▶ **ASSIGNMENT**: The material below must be restated exactly, line by line.

▶ **RECORDS SHOWN**:
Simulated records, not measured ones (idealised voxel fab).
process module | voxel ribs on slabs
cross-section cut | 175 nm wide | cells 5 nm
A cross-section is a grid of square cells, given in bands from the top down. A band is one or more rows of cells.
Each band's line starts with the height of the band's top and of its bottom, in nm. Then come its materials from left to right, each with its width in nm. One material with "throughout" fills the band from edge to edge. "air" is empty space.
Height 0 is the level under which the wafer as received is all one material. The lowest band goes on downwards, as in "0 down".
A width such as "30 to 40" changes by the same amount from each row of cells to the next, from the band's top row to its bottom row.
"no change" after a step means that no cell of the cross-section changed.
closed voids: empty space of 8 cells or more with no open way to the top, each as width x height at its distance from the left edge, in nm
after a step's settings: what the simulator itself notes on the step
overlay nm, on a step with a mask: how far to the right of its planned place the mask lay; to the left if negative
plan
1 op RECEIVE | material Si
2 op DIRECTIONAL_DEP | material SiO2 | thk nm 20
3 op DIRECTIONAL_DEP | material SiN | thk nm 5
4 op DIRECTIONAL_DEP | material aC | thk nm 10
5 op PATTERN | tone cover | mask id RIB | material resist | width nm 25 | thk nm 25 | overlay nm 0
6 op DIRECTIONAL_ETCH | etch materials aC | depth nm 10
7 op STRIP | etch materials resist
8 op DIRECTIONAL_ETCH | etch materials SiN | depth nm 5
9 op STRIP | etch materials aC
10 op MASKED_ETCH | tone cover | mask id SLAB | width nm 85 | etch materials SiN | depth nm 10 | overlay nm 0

▶ **TASK RESPONSE**:
Simulated records, not measured ones (idealised voxel fab).
process module | voxel ribs on slabs
cross-section cut | 175 nm wide | cells 5 nm
A cross-section is a grid of square cells, given in bands from the top down. A band is one or more rows of cells.
Each band's line starts with the height of the band's top and of its bottom, in nm. Then come its materials from left to right, each with its width in nm. One material with "throughout" fills the band from edge to edge. "air" is empty space.
Height 0 is the level under which the wafer as received is all one material. The lowest band goes on downwards, as in "0 down".
A width such as "30 to 40" changes by the same amount from each row of cells to the next, from the band's top row to its bottom row.
"no change" after a step means that no cell of the cross-section changed.
closed voids: empty space of 8 cells or more with no open way to the top, each as width x height at its distance from the left edge, in nm
after a step's settings: what the simulator itself notes on the step
overlay nm, on a step with a mask: how far to the right of its planned place the mask lay; to the left if negative
plan
1 op RECEIVE | material Si
2 op DIRECTIONAL_DEP | material SiO2 | thk nm 20
3 op DIRECTIONAL_DEP | material SiN | thk nm 5
4 op DIRECTIONAL_DEP | material aC | thk nm 10
5 op PATTERN | tone cover | mask id RIB | material resist | width nm 25 | thk nm 25 | overlay nm 0
6 op DIRECTIONAL_ETCH | etch materials aC | depth nm 10
7 op STRIP | etch materials resist
8 op DIRECTIONAL_ETCH | etch materials SiN | depth nm 5
9 op STRIP | etch materials aC
10 op MASKED_ETCH | tone cover | mask id SLAB | width nm 85 | etch materials SiN | depth nm 10 | overlay nm 0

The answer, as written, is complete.